LISTED RECORDS
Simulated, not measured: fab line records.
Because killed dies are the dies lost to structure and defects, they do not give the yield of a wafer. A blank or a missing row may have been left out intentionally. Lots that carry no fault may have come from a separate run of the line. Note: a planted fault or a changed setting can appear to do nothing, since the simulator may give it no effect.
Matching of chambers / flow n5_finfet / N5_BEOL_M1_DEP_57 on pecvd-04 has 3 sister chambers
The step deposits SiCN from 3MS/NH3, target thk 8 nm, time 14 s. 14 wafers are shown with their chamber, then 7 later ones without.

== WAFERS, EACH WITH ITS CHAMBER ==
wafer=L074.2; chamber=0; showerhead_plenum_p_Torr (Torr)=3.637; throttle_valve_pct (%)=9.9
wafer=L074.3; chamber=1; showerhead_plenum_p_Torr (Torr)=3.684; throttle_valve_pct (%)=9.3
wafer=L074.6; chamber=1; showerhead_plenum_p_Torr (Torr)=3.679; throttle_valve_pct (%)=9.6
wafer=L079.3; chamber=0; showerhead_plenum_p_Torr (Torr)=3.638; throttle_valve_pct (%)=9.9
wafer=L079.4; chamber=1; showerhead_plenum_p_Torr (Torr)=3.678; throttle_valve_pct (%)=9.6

TASK ITEM
Print, unaltered, every line from the beginning of the material down to the line with "wafer=L079.3; chamber=0; showerhead_plenum_p_Torr".

ANSWER SECTION
Simulated, not measured: fab line records.
Because killed dies are the dies lost to structure and defects, they do not give the yield of a wafer. A blank or a missing row may have been left out intentionally. Lots that carry no fault may have come from a separate run of the line. Note: a planted fault or a changed setting can appear to do nothing, since the simulator may give it no effect.
Matching of chambers / flow n5_finfet / N5_BEOL_M1_DEP_57 on pecvd-04 has 3 sister chambers
The step deposits SiCN from 3MS/NH3, target thk 8 nm, time 14 s. 14 wafers are shown with their chamber, then 7 later ones without.

== WAFERS, EACH WITH ITS CHAMBER ==
wafer=L074.2; chamber=0; showerhead_plenum_p_Torr (Torr)=3.637; throttle_valve_pct (%)=9.9
wafer=L074.3; chamber=1; showerhead_plenum_p_Torr (Torr)=3.684; throttle_valve_pct (%)=9.3
wafer=L074.6; chamber=1; showerhead_plenum_p_Torr (Torr)=3.679; throttle_valve_pct (%)=9.6
wafer=L079.3; chamber=0; showerhead_plenum_p_Torr (Torr)=3.638; throttle_valve_pct (%)=9.9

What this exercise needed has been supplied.